########

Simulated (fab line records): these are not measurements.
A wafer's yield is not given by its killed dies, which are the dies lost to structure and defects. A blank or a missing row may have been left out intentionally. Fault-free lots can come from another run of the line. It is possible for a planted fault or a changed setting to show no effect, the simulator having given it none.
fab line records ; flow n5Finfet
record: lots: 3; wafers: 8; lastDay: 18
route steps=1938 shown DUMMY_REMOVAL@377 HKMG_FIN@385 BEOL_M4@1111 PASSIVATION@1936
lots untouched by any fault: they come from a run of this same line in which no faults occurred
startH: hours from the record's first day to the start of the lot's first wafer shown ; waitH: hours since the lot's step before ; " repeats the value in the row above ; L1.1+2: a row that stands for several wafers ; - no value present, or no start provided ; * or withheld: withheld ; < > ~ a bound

########

Give back the lines of the data exactly as they are written, from the first line through the line containing "lots untouched by".

▸ **RESPONSE BOX**
Simulated (fab line records): these are not measurements.
A wafer's yield is not given by its killed dies, which are the dies lost to structure and defects. A blank or a missing row may have been left out intentionally. Fault-free lots can come from another run of the line. It is possible for a planted fault or a changed setting to show no effect, the simulator having given it none.
fab line records ; flow n5Finfet
record: lots: 3; wafers: 8; lastDay: 18
route steps=1938 shown DUMMY_REMOVAL@377 HKMG_FIN@385 BEOL_M4@1111 PASSIVATION@1936
lots untouched by any fault: they come from a run of this same line in which no faults occurred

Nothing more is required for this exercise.